» BRIEF: Every line from the start of the listing below through the line that contains "The document below" is to be reproduced word for word.

'''

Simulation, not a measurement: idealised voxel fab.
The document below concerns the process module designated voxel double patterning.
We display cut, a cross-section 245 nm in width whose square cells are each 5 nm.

'''

» TASK SOLUTION:
Simulation, not a measurement: idealised voxel fab.
The document below concerns the process module designated voxel double patterning.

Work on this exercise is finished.